→ Record set

##############################

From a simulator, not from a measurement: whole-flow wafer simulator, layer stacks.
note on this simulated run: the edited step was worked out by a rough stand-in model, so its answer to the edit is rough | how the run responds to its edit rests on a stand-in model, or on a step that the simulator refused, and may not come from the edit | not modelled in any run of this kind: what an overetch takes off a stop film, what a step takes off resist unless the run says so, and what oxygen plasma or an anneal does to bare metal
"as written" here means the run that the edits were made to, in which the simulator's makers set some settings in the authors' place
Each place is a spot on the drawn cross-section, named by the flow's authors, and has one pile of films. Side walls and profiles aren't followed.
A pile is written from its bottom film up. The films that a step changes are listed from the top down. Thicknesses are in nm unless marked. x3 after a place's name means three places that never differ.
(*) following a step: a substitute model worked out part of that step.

##############################

→ Work task
Your answer must be the full listing, restated word for word.

→ Task response
From a simulator, not from a measurement: whole-flow wafer simulator, layer stacks.
note on this simulated run: the edited step was worked out by a rough stand-in model, so its answer to the edit is rough | how the run responds to its edit rests on a stand-in model, or on a step that the simulator refused, and may not come from the edit | not modelled in any run of this kind: what an overetch takes off a stop film, what a step takes off resist unless the run says so, and what oxygen plasma or an anneal does to bare metal
"as written" here means the run that the edits were made to, in which the simulator's makers set some settings in the authors' place
Each place is a spot on the drawn cross-section, named by the flow's authors, and has one pile of films. Side walls and profiles aren't followed.
A pile is written from its bottom film up. The films that a step changes are listed from the top down. Thicknesses are in nm unless marked. x3 after a place's name means three places that never differ.
(*) following a step: a substitute model worked out part of that step.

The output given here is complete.